## Given data
────────────────────────────────────────

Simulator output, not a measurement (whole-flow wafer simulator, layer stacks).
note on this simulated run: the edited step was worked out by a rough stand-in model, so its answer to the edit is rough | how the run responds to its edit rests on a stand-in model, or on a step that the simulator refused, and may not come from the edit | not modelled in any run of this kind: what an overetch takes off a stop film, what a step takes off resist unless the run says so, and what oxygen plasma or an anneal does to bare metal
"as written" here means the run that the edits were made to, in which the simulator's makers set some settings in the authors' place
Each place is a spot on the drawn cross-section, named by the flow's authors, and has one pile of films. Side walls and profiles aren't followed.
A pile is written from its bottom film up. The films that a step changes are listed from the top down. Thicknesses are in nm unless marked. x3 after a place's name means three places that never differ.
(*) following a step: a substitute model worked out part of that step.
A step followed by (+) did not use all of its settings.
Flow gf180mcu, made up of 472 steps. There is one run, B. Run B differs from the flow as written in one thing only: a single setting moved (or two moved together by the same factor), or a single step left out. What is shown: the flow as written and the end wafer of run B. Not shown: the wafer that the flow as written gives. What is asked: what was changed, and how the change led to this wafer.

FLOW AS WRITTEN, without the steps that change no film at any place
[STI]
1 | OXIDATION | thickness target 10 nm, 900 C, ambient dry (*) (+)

────────────────────────────────────────

## Work instruction
Copy down the material exactly as written.

## Exercise answer
Simulator output, not a measurement (whole-flow wafer simulator, layer stacks).
note on this simulated run: the edited step was worked out by a rough stand-in model, so its answer to the edit is rough | how the run responds to its edit rests on a stand-in model, or on a step that the simulator refused, and may not come from the edit | not modelled in any run of this kind: what an overetch takes off a stop film, what a step takes off resist unless the run says so, and what oxygen plasma or an anneal does to bare metal
"as written" here means the run that the edits were made to, in which the simulator's makers set some settings in the authors' place
Each place is a spot on the drawn cross-section, named by the flow's authors, and has one pile of films. Side walls and profiles aren't followed.
A pile is written from its bottom film up. The films that a step changes are listed from the top down. Thicknesses are in nm unless marked. x3 after a place's name means three places that never differ.
(*) following a step: a substitute model worked out part of that step.
A step followed by (+) did not use all of its settings.
Flow gf180mcu, made up of 472 steps. There is one run, B. Run B differs from the flow as written in one thing only: a single setting moved (or two moved together by the same factor), or a single step left out. What is shown: the flow as written and the end wafer of run B. Not shown: the wafer that the flow as written gives. What is asked: what was changed, and how the change led to this wafer.

FLOW AS WRITTEN, without the steps that change no film at any place
[STI]
1 | OXIDATION | thickness target 10 nm, 900 C, ambient dry (*) (+)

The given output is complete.